Work request | Exactly as they stand, set down the following records once more.

Dataset excerpts |
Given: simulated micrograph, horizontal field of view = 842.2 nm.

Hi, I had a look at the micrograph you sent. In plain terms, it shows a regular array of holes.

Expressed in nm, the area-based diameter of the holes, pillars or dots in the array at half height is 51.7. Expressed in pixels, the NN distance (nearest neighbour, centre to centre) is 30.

Exercise output |
Given: simulated micrograph, horizontal field of view = 842.2 nm.

Hi, I had a look at the micrograph you sent. In plain terms, it shows a regular array of holes.

Expressed in nm, the area-based diameter of the holes, pillars or dots in the array at half height is 51.7. Expressed in pixels, the NN distance (nearest neighbour, centre to centre) is 30.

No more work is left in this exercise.